• _INFORMATION SUPPLIED_:
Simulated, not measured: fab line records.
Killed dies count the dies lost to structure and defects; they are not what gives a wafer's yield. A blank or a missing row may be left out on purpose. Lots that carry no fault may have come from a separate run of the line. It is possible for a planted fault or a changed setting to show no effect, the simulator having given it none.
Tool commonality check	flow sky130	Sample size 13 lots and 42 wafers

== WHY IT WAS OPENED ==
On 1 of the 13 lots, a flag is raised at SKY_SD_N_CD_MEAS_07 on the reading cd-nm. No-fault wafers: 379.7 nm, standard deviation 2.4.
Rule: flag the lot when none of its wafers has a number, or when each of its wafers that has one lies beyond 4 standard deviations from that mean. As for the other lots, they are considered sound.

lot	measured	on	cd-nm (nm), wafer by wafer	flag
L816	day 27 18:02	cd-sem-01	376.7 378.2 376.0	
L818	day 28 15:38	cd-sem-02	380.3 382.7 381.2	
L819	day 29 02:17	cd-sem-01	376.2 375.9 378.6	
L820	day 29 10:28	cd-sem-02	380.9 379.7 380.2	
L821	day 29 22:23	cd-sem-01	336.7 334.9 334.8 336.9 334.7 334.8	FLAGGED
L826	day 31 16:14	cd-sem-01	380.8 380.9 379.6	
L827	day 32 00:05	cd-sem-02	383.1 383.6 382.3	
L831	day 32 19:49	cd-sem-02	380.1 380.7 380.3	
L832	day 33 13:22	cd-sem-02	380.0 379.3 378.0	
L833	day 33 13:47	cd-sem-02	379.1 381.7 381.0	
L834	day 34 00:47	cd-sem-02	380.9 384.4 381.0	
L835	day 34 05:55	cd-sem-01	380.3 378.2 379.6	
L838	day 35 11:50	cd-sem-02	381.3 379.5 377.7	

• _REQUIRED ACTION_: All of the entries, from the first line to the last, should be duplicated exactly.

• _WRITTEN ANSWER_:
Simulated, not measured: fab line records.
Killed dies count the dies lost to structure and defects; they are not what gives a wafer's yield. A blank or a missing row may be left out on purpose. Lots that carry no fault may have come from a separate run of the line. It is possible for a planted fault or a changed setting to show no effect, the simulator having given it none.
Tool commonality check	flow sky130	Sample size 13 lots and 42 wafers

== WHY IT WAS OPENED ==
On 1 of the 13 lots, a flag is raised at SKY_SD_N_CD_MEAS_07 on the reading cd-nm. No-fault wafers: 379.7 nm, standard deviation 2.4.
Rule: flag the lot when none of its wafers has a number, or when each of its wafers that has one lies beyond 4 standard deviations from that mean. As for the other lots, they are considered sound.

lot	measured	on	cd-nm (nm), wafer by wafer	flag
L816	day 27 18:02	cd-sem-01	376.7 378.2 376.0	
L818	day 28 15:38	cd-sem-02	380.3 382.7 381.2	
L819	day 29 02:17	cd-sem-01	376.2 375.9 378.6	
L820	day 29 10:28	cd-sem-02	380.9 379.7 380.2	
L821	day 29 22:23	cd-sem-01	336.7 334.9 334.8 336.9 334.7 334.8	FLAGGED
L826	day 31 16:14	cd-sem-01	380.8 380.9 379.6	
L827	day 32 00:05	cd-sem-02	383.1 383.6 382.3	
L831	day 32 19:49	cd-sem-02	380.1 380.7 380.3	
L832	day 33 13:22	cd-sem-02	380.0 379.3 378.0	
L833	day 33 13:47	cd-sem-02	379.1 381.7 381.0	
L834	day 34 00:47	cd-sem-02	380.9 384.4 381.0	
L835	day 34 05:55	cd-sem-01	380.3 378.2 379.6	
L838	day 35 11:50	cd-sem-02	381.3 379.5 377.7	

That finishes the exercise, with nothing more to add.